DATA SECTION:

----------------

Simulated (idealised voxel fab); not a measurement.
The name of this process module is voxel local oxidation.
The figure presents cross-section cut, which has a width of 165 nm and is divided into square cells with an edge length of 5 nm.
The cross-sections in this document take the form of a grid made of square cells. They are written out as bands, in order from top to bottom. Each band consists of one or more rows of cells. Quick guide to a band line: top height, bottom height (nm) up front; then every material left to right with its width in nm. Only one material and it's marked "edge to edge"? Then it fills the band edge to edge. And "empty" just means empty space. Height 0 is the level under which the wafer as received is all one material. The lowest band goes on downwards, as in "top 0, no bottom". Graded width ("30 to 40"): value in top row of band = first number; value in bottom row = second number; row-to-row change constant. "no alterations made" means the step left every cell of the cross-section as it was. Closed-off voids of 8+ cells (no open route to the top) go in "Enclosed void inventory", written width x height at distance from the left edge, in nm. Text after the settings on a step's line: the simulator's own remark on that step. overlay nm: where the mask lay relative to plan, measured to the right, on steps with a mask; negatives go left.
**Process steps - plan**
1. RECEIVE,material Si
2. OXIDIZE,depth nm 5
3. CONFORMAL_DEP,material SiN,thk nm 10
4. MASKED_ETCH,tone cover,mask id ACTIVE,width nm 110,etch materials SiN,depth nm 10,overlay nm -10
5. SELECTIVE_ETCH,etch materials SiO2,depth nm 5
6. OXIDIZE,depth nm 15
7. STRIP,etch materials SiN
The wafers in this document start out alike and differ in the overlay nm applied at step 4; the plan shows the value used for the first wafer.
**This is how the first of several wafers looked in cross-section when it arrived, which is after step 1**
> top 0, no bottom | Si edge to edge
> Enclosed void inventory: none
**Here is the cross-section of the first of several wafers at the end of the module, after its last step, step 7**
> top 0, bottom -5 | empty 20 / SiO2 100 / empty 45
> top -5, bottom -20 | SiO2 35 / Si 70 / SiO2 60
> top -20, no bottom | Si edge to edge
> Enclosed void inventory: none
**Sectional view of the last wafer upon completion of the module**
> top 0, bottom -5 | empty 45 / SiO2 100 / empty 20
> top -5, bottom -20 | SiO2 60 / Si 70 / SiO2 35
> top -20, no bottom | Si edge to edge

----------------

REQUIRED ACTION:
Transcribe the opening lines of the listing exactly, please. Stop after the line that contains "7. STRIP,etch materials SiN".

EXERCISE RESULT:
Simulated (idealised voxel fab); not a measurement.
The name of this process module is voxel local oxidation.
The figure presents cross-section cut, which has a width of 165 nm and is divided into square cells with an edge length of 5 nm.
The cross-sections in this document take the form of a grid made of square cells. They are written out as bands, in order from top to bottom. Each band consists of one or more rows of cells. Quick guide to a band line: top height, bottom height (nm) up front; then every material left to right with its width in nm. Only one material and it's marked "edge to edge"? Then it fills the band edge to edge. And "empty" just means empty space. Height 0 is the level under which the wafer as received is all one material. The lowest band goes on downwards, as in "top 0, no bottom". Graded width ("30 to 40"): value in top row of band = first number; value in bottom row = second number; row-to-row change constant. "no alterations made" means the step left every cell of the cross-section as it was. Closed-off voids of 8+ cells (no open route to the top) go in "Enclosed void inventory", written width x height at distance from the left edge, in nm. Text after the settings on a step's line: the simulator's own remark on that step. overlay nm: where the mask lay relative to plan, measured to the right, on steps with a mask; negatives go left.
**Process steps - plan**
1. RECEIVE,material Si
2. OXIDIZE,depth nm 5
3. CONFORMAL_DEP,material SiN,thk nm 10
4. MASKED_ETCH,tone cover,mask id ACTIVE,width nm 110,etch materials SiN,depth nm 10,overlay nm -10
5. SELECTIVE_ETCH,etch materials SiO2,depth nm 5
6. OXIDIZE,depth nm 15
7. STRIP,etch materials SiN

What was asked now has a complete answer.